Entries shown -
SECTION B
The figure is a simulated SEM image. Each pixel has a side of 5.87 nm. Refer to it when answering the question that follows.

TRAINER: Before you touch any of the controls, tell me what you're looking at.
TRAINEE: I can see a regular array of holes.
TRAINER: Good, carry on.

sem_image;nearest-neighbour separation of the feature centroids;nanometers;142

Requirement -
Please copy, without any change, the lines of the material from the first through the one containing "TRAINER: Before you". Write nothing else.

Response box -
SECTION B
The figure is a simulated SEM image. Each pixel has a side of 5.87 nm. Refer to it when answering the question that follows.

TRAINER: Before you touch any of the controls, tell me what you're looking at.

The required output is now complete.